(Data excerpts)

──────

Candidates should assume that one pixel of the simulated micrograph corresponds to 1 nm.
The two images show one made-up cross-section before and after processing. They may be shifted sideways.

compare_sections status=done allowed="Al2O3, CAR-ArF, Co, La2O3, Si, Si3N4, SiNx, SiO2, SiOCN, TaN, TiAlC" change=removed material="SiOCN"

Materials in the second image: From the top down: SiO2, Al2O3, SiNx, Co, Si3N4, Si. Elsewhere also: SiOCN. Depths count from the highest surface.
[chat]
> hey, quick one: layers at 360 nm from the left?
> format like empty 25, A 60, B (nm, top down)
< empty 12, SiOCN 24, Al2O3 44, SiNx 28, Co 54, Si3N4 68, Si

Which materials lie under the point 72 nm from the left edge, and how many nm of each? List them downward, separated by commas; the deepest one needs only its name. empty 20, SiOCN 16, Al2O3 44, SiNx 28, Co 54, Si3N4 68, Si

──────

(Brief) Every record should be given again without alteration.

(Answer section)
Candidates should assume that one pixel of the simulated micrograph corresponds to 1 nm.
The two images show one made-up cross-section before and after processing. They may be shifted sideways.

compare_sections status=done allowed="Al2O3, CAR-ArF, Co, La2O3, Si, Si3N4, SiNx, SiO2, SiOCN, TaN, TiAlC" change=removed material="SiOCN"

Materials in the second image: From the top down: SiO2, Al2O3, SiNx, Co, Si3N4, Si. Elsewhere also: SiOCN. Depths count from the highest surface.
[chat]
> hey, quick one: layers at 360 nm from the left?
> format like empty 25, A 60, B (nm, top down)
< empty 12, SiOCN 24, Al2O3 44, SiNx 28, Co 54, Si3N4 68, Si

Which materials lie under the point 72 nm from the left edge, and how many nm of each? List them downward, separated by commas; the deepest one needs only its name. empty 20, SiOCN 16, Al2O3 44, SiNx 28, Co 54, Si3N4 68, Si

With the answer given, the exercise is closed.